MATERIAL SHOWN:
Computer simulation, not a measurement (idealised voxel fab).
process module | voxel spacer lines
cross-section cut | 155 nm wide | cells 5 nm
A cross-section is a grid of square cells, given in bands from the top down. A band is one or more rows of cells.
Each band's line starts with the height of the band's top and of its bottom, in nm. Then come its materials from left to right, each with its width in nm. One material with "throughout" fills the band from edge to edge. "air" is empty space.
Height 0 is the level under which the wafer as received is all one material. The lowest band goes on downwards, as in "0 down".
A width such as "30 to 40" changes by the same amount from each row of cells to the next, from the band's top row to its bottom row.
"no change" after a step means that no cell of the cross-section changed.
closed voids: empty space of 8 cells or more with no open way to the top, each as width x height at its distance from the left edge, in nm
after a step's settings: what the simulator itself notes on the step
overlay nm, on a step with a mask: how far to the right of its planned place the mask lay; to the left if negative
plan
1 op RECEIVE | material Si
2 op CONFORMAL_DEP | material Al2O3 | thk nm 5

REQUIREMENT: Using only the listing above, restate exactly the lines from the line containing "process module | voxel spacer lines" through the line containing "Each band's line", both included.

TASK OUTPUT:
process module | voxel spacer lines
cross-section cut | 155 nm wide | cells 5 nm
A cross-section is a grid of square cells, given in bands from the top down. A band is one or more rows of cells.
Each band's line starts with the height of the band's top and of its bottom, in nm. Then come its materials from left to right, each with its width in nm. One material with "throughout" fills the band from edge to edge. "air" is empty space.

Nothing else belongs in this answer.